WORK ITEM: Take the records below and print them verbatim up to and including the line that carries "Each band's line".

+++ ENTRIES PROVIDED +++
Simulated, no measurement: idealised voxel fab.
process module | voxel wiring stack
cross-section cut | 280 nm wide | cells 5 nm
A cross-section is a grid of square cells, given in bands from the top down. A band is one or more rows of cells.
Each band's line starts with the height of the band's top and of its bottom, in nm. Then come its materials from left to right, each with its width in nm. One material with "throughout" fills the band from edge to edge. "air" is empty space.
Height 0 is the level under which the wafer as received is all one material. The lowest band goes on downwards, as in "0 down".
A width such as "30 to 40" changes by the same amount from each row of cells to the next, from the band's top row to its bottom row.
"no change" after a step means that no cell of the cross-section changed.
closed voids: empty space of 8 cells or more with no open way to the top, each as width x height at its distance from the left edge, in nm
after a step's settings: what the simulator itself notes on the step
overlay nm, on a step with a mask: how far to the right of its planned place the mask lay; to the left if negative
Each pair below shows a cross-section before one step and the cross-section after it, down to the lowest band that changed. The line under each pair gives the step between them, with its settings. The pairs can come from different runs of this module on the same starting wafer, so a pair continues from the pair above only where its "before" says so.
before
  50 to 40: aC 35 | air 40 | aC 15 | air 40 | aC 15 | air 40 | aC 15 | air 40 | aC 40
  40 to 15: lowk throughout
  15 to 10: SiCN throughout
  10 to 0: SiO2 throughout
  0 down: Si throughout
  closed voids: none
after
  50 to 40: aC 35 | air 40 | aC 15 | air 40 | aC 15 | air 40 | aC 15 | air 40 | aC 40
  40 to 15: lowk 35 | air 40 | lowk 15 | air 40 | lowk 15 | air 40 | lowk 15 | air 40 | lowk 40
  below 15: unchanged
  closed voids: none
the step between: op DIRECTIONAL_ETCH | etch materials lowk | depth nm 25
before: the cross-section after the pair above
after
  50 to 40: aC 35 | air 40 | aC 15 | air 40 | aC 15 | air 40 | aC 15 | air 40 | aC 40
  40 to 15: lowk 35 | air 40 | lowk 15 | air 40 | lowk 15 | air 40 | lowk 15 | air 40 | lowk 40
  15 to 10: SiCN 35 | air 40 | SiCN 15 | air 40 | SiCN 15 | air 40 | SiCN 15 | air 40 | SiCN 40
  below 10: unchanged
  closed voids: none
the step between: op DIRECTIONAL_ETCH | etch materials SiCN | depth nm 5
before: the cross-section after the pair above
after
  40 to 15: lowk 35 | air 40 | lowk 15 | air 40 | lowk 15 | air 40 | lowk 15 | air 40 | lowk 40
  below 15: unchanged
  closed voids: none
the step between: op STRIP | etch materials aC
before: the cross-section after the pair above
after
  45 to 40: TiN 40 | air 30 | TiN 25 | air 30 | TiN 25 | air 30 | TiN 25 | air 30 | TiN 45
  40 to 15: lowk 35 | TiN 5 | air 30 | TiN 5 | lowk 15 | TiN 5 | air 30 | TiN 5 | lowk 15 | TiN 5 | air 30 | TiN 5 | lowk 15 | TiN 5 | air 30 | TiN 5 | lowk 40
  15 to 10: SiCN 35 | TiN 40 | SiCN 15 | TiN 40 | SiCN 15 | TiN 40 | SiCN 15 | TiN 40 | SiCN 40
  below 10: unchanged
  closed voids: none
+++

YOUR SOLUTION:
Simulated, no measurement: idealised voxel fab.
process module | voxel wiring stack
cross-section cut | 280 nm wide | cells 5 nm
A cross-section is a grid of square cells, given in bands from the top down. A band is one or more rows of cells.
Each band's line starts with the height of the band's top and of its bottom, in nm. Then come its materials from left to right, each with its width in nm. One material with "throughout" fills the band from edge to edge. "air" is empty space.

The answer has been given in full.